===============

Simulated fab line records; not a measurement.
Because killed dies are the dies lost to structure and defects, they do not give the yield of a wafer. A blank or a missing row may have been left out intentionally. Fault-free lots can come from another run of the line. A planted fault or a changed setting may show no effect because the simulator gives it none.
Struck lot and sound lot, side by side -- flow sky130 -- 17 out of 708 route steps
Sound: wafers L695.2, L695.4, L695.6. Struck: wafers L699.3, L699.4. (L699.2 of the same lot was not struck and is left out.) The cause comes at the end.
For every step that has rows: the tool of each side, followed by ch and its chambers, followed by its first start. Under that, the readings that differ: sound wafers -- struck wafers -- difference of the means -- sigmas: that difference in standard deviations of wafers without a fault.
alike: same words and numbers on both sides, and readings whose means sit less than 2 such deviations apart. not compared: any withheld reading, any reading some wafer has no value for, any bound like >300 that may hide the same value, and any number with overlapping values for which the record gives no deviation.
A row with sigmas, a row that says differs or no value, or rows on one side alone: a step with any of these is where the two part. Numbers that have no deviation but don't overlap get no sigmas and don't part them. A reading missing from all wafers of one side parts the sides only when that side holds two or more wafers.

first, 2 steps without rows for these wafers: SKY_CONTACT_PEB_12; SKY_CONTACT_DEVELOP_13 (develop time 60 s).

===============

Assigned task » Please transcribe the data above without changes, from its first line to its "A row with sigmas, a" line, and leave out anything past that.

Response »
Simulated fab line records; not a measurement.
Because killed dies are the dies lost to structure and defects, they do not give the yield of a wafer. A blank or a missing row may have been left out intentionally. Fault-free lots can come from another run of the line. A planted fault or a changed setting may show no effect because the simulator gives it none.
Struck lot and sound lot, side by side -- flow sky130 -- 17 out of 708 route steps
Sound: wafers L695.2, L695.4, L695.6. Struck: wafers L699.3, L699.4. (L699.2 of the same lot was not struck and is left out.) The cause comes at the end.
For every step that has rows: the tool of each side, followed by ch and its chambers, followed by its first start. Under that, the readings that differ: sound wafers -- struck wafers -- difference of the means -- sigmas: that difference in standard deviations of wafers without a fault.
alike: same words and numbers on both sides, and readings whose means sit less than 2 such deviations apart. not compared: any withheld reading, any reading some wafer has no value for, any bound like >300 that may hide the same value, and any number with overlapping values for which the record gives no deviation.
A row with sigmas, a row that says differs or no value, or rows on one side alone: a step with any of these is where the two part. Numbers that have no deviation but don't overlap get no sigmas and don't part them. A reading missing from all wafers of one side parts the sides only when that side holds two or more wafers.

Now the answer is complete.